* Data to examine *
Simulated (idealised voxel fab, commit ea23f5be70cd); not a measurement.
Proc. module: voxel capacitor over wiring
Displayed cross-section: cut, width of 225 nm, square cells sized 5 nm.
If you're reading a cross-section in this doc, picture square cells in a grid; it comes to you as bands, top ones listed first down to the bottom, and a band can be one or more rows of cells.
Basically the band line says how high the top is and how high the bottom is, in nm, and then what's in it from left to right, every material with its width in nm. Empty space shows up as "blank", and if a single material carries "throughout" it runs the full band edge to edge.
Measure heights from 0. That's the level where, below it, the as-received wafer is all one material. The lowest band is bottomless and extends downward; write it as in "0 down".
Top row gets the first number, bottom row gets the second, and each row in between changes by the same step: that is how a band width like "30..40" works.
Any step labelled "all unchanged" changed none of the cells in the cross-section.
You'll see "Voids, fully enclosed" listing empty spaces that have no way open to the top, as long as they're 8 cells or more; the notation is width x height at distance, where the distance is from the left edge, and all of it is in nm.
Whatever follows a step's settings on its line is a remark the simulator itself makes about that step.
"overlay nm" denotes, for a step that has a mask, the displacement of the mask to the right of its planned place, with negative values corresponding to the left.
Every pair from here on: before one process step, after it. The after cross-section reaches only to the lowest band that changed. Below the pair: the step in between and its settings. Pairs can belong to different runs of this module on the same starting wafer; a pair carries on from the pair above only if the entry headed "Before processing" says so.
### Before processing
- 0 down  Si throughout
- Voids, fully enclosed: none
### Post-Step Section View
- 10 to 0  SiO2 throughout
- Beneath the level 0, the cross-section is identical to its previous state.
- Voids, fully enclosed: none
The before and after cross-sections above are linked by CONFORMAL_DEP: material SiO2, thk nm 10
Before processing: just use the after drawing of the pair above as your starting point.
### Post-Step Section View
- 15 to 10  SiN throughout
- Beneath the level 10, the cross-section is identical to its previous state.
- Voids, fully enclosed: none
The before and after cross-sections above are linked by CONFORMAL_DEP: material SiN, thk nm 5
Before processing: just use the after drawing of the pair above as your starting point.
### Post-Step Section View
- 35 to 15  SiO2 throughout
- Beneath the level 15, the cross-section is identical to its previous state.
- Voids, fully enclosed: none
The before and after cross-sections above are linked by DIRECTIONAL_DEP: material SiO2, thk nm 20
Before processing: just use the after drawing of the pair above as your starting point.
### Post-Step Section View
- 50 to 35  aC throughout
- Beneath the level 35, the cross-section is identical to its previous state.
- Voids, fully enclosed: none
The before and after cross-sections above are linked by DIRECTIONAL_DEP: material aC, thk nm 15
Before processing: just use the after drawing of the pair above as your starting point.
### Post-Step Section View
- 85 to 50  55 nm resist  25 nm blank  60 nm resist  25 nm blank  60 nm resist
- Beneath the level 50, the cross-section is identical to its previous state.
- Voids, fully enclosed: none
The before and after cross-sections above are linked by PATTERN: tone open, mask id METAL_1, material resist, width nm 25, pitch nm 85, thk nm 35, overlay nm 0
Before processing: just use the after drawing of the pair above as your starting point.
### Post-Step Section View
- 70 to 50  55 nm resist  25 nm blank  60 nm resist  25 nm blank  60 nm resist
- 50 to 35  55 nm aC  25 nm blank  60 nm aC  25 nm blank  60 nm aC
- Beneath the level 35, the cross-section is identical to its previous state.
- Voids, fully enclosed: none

* Work instruction *
Beginning with the top line of the data above, output every line exactly until the one that contains "Displayed cross-section: cut, width", and include that one too.

* Problem solution *
Simulated (idealised voxel fab, commit ea23f5be70cd); not a measurement.
Proc. module: voxel capacitor over wiring
Displayed cross-section: cut, width of 225 nm, square cells sized 5 nm.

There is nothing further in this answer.